◆ Exercise: Below are entries. Copy exactly the lines running from the line that holds "2 | PRECLEAN | chemistry SC1, 55 C, 40 s" to the line that holds "6 | EPI | material", with both ends included.

◆ Data section:
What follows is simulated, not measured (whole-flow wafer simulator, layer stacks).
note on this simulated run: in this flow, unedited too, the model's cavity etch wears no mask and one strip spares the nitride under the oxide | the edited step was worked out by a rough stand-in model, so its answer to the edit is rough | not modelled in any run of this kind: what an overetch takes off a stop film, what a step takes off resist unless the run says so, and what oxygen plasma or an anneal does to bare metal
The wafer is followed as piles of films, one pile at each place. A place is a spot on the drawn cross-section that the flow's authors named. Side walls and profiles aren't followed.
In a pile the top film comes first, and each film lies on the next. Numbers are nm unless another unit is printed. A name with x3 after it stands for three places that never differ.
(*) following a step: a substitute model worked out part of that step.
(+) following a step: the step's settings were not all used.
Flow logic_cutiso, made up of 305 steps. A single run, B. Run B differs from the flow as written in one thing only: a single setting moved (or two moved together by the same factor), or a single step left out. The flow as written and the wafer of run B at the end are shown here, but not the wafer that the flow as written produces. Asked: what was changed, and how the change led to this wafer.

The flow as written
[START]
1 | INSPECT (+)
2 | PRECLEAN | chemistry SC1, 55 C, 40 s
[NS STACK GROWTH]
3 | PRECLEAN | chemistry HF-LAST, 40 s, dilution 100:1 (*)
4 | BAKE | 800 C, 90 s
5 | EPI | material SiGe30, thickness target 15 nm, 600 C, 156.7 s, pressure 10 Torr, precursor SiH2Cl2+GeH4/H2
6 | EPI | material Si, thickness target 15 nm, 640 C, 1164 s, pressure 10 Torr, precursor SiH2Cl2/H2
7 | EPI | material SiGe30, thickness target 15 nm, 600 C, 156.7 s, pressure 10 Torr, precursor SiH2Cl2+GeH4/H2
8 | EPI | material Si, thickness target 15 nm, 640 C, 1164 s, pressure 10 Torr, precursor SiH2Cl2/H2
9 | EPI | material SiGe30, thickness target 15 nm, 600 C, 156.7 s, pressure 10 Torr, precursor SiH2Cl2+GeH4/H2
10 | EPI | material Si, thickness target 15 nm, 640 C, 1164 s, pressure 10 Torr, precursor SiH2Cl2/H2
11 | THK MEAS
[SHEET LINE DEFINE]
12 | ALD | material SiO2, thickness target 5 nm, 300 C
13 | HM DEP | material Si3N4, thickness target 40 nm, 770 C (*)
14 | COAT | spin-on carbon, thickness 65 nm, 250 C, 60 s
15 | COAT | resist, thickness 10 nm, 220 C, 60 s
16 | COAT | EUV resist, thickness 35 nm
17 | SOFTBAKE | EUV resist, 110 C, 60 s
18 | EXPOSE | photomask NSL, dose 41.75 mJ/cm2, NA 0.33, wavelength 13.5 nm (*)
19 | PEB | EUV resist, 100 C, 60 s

◆ Task output:
2 | PRECLEAN | chemistry SC1, 55 C, 40 s
[NS STACK GROWTH]
3 | PRECLEAN | chemistry HF-LAST, 40 s, dilution 100:1 (*)
4 | BAKE | 800 C, 90 s
5 | EPI | material SiGe30, thickness target 15 nm, 600 C, 156.7 s, pressure 10 Torr, precursor SiH2Cl2+GeH4/H2
6 | EPI | material Si, thickness target 15 nm, 640 C, 1164 s, pressure 10 Torr, precursor SiH2Cl2/H2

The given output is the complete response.